Records provided
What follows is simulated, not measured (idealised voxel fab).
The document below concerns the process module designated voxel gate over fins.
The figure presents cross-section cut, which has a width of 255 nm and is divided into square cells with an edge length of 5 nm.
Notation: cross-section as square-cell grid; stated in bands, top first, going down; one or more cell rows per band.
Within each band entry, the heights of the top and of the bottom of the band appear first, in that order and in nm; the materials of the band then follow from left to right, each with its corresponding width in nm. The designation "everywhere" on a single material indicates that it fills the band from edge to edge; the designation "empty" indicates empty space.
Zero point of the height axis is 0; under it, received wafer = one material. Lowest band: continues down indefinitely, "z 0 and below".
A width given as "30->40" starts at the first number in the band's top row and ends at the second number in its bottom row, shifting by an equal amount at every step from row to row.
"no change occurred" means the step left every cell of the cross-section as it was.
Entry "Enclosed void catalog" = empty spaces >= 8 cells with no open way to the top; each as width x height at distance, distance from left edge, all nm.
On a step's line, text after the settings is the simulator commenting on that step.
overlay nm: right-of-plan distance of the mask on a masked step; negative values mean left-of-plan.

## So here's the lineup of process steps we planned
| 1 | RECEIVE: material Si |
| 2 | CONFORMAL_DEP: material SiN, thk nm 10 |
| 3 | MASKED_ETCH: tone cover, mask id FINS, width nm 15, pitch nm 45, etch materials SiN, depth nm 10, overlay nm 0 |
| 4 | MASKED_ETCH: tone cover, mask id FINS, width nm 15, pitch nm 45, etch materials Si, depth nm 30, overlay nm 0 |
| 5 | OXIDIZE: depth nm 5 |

Assigned task
Nothing in the material above may be skipped, so reproduce it all exactly.

Task answer
What follows is simulated, not measured (idealised voxel fab).
The document below concerns the process module designated voxel gate over fins.
The figure presents cross-section cut, which has a width of 255 nm and is divided into square cells with an edge length of 5 nm.
Notation: cross-section as square-cell grid; stated in bands, top first, going down; one or more cell rows per band.
Within each band entry, the heights of the top and of the bottom of the band appear first, in that order and in nm; the materials of the band then follow from left to right, each with its corresponding width in nm. The designation "everywhere" on a single material indicates that it fills the band from edge to edge; the designation "empty" indicates empty space.
Zero point of the height axis is 0; under it, received wafer = one material. Lowest band: continues down indefinitely, "z 0 and below".
A width given as "30->40" starts at the first number in the band's top row and ends at the second number in its bottom row, shifting by an equal amount at every step from row to row.
"no change occurred" means the step left every cell of the cross-section as it was.
Entry "Enclosed void catalog" = empty spaces >= 8 cells with no open way to the top; each as width x height at distance, distance from left edge, all nm.
On a step's line, text after the settings is the simulator commenting on that step.
overlay nm: right-of-plan distance of the mask on a masked step; negative values mean left-of-plan.

## So here's the lineup of process steps we planned
| 1 | RECEIVE: material Si |
| 2 | CONFORMAL_DEP: material SiN, thk nm 10 |
| 3 | MASKED_ETCH: tone cover, mask id FINS, width nm 15, pitch nm 45, etch materials SiN, depth nm 10, overlay nm 0 |
| 4 | MASKED_ETCH: tone cover, mask id FINS, width nm 15, pitch nm 45, etch materials Si, depth nm 30, overlay nm 0 |
| 5 | OXIDIZE: depth nm 5 |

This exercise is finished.